▶ DATA EXTRACTS:
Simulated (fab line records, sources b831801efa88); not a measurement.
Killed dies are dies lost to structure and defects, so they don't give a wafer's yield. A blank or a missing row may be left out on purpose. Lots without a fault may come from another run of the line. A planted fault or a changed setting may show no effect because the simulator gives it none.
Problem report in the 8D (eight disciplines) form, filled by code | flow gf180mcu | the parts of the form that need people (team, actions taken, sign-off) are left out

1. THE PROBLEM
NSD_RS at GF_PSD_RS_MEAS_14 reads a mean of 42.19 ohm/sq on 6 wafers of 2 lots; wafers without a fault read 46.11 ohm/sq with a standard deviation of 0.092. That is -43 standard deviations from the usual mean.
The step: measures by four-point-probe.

▶ WORK REQUEST:
All records are to be retyped precisely.

▶ WRITTEN ANSWER:
Simulated (fab line records, sources b831801efa88); not a measurement.
Killed dies are dies lost to structure and defects, so they don't give a wafer's yield. A blank or a missing row may be left out on purpose. Lots without a fault may come from another run of the line. A planted fault or a changed setting may show no effect because the simulator gives it none.
Problem report in the 8D (eight disciplines) form, filled by code | flow gf180mcu | the parts of the form that need people (team, actions taken, sign-off) are left out

1. THE PROBLEM
NSD_RS at GF_PSD_RS_MEAS_14 reads a mean of 42.19 ohm/sq on 6 wafers of 2 lots; wafers without a fault read 46.11 ohm/sq with a standard deviation of 0.092. That is -43 standard deviations from the usual mean.
The step: measures by four-point-probe.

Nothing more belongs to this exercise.